§ §
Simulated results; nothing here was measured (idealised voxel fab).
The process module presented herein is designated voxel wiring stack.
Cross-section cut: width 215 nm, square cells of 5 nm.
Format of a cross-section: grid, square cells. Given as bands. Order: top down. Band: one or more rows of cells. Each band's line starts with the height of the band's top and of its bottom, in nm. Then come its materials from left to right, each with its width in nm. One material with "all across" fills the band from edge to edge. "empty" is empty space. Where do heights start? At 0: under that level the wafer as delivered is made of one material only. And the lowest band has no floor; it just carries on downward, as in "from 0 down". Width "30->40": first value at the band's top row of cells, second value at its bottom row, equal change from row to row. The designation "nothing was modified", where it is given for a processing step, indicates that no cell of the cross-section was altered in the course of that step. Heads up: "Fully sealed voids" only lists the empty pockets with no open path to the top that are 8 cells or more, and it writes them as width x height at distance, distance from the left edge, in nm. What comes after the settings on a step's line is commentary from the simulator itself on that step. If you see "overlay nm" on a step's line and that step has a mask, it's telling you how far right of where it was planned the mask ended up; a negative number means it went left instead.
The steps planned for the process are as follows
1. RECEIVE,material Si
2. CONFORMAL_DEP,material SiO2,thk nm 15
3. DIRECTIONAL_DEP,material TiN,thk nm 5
§ §

Work order: In the entries above, find the line with "The process module" and the line with "Cross-section cut: width", then set down exactly those two and every line between them, nothing else.

Task answer:
The process module presented herein is designated voxel wiring stack.
Cross-section cut: width 215 nm, square cells of 5 nm.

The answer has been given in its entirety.